Data for analysis:
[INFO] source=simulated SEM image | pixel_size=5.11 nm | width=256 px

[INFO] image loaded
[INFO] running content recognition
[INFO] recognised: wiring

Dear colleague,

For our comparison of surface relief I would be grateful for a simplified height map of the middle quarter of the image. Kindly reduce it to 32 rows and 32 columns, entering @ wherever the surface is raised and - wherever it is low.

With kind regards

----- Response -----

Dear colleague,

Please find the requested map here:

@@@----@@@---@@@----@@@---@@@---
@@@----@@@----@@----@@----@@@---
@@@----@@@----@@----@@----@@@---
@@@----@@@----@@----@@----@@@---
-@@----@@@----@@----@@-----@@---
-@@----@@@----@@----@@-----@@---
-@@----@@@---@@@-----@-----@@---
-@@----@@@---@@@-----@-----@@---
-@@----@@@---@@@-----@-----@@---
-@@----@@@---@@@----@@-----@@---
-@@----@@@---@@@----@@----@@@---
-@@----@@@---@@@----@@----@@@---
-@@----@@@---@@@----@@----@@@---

Task item: Nothing in the material may change; reproduce it all.

Reply:
[INFO] source=simulated SEM image | pixel_size=5.11 nm | width=256 px

[INFO] image loaded
[INFO] running content recognition
[INFO] recognised: wiring

Dear colleague,

For our comparison of surface relief I would be grateful for a simplified height map of the middle quarter of the image. Kindly reduce it to 32 rows and 32 columns, entering @ wherever the surface is raised and - wherever it is low.

With kind regards

----- Response -----

Dear colleague,

Please find the requested map here:

@@@----@@@---@@@----@@@---@@@---
@@@----@@@----@@----@@----@@@---
@@@----@@@----@@----@@----@@@---
@@@----@@@----@@----@@----@@@---
-@@----@@@----@@----@@-----@@---
-@@----@@@----@@----@@-----@@---
-@@----@@@---@@@-----@-----@@---
-@@----@@@---@@@-----@-----@@---
-@@----@@@---@@@-----@-----@@---
-@@----@@@---@@@----@@-----@@---
-@@----@@@---@@@----@@----@@@---
-@@----@@@---@@@----@@----@@@---
-@@----@@@---@@@----@@----@@@---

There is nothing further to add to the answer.